── Dataset extract ──
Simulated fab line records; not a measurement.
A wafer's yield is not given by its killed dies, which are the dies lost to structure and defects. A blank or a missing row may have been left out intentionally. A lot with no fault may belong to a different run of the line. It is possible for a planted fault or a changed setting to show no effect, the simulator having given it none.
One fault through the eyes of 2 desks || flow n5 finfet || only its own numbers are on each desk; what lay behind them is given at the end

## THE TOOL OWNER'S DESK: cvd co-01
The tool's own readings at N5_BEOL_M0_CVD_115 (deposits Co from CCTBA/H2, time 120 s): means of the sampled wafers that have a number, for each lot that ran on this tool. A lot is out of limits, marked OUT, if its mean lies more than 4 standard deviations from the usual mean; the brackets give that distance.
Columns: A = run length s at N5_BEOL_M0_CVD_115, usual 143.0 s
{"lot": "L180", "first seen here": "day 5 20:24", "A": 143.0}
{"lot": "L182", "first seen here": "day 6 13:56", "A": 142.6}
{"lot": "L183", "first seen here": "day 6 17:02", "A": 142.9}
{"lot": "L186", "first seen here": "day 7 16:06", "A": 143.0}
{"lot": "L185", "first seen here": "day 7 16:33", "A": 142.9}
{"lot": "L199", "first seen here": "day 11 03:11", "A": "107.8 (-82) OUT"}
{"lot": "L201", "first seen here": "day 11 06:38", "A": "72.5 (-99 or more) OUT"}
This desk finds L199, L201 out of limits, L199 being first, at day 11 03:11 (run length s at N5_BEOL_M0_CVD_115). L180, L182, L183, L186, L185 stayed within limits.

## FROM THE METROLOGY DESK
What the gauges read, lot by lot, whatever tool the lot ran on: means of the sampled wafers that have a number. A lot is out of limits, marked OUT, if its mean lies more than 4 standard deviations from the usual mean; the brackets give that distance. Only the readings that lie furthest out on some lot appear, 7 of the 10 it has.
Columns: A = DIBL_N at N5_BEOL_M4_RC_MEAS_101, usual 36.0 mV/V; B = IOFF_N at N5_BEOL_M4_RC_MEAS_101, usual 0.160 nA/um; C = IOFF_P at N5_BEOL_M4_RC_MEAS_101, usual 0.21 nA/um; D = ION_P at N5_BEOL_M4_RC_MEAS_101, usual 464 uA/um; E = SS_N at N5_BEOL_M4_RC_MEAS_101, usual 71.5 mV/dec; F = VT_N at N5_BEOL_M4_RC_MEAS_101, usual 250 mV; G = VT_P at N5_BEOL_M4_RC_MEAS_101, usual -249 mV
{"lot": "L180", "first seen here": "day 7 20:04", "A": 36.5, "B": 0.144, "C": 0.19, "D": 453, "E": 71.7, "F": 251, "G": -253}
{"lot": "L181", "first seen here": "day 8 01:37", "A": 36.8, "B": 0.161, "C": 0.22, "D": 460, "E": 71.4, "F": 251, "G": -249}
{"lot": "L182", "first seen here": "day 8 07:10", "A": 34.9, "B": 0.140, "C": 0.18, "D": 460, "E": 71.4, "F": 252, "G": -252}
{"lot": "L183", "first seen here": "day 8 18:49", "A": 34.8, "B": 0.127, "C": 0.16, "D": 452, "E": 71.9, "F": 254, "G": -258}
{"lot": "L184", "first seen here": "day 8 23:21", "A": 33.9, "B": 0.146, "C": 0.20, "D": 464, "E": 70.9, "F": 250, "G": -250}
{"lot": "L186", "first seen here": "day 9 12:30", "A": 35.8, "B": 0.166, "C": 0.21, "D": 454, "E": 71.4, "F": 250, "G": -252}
───

Required action
What you retype should run from the first line of the entries above through the line containing "Columns: A = DIBL_N", exactly and in full.

Your solution
Simulated fab line records; not a measurement.
A wafer's yield is not given by its killed dies, which are the dies lost to structure and defects. A blank or a missing row may have been left out intentionally. A lot with no fault may belong to a different run of the line. It is possible for a planted fault or a changed setting to show no effect, the simulator having given it none.
One fault through the eyes of 2 desks || flow n5 finfet || only its own numbers are on each desk; what lay behind them is given at the end

## THE TOOL OWNER'S DESK: cvd co-01
The tool's own readings at N5_BEOL_M0_CVD_115 (deposits Co from CCTBA/H2, time 120 s): means of the sampled wafers that have a number, for each lot that ran on this tool. A lot is out of limits, marked OUT, if its mean lies more than 4 standard deviations from the usual mean; the brackets give that distance.
Columns: A = run length s at N5_BEOL_M0_CVD_115, usual 143.0 s
{"lot": "L180", "first seen here": "day 5 20:24", "A": 143.0}
{"lot": "L182", "first seen here": "day 6 13:56", "A": 142.6}
{"lot": "L183", "first seen here": "day 6 17:02", "A": 142.9}
{"lot": "L186", "first seen here": "day 7 16:06", "A": 143.0}
{"lot": "L185", "first seen here": "day 7 16:33", "A": 142.9}
{"lot": "L199", "first seen here": "day 11 03:11", "A": "107.8 (-82) OUT"}
{"lot": "L201", "first seen here": "day 11 06:38", "A": "72.5 (-99 or more) OUT"}
This desk finds L199, L201 out of limits, L199 being first, at day 11 03:11 (run length s at N5_BEOL_M0_CVD_115). L180, L182, L183, L186, L185 stayed within limits.

## FROM THE METROLOGY DESK
What the gauges read, lot by lot, whatever tool the lot ran on: means of the sampled wafers that have a number. A lot is out of limits, marked OUT, if its mean lies more than 4 standard deviations from the usual mean; the brackets give that distance. Only the readings that lie furthest out on some lot appear, 7 of the 10 it has.
Columns: A = DIBL_N at N5_BEOL_M4_RC_MEAS_101, usual 36.0 mV/V; B = IOFF_N at N5_BEOL_M4_RC_MEAS_101, usual 0.160 nA/um; C = IOFF_P at N5_BEOL_M4_RC_MEAS_101, usual 0.21 nA/um; D = ION_P at N5_BEOL_M4_RC_MEAS_101, usual 464 uA/um; E = SS_N at N5_BEOL_M4_RC_MEAS_101, usual 71.5 mV/dec; F = VT_N at N5_BEOL_M4_RC_MEAS_101, usual 250 mV; G = VT_P at N5_BEOL_M4_RC_MEAS_101, usual -249 mV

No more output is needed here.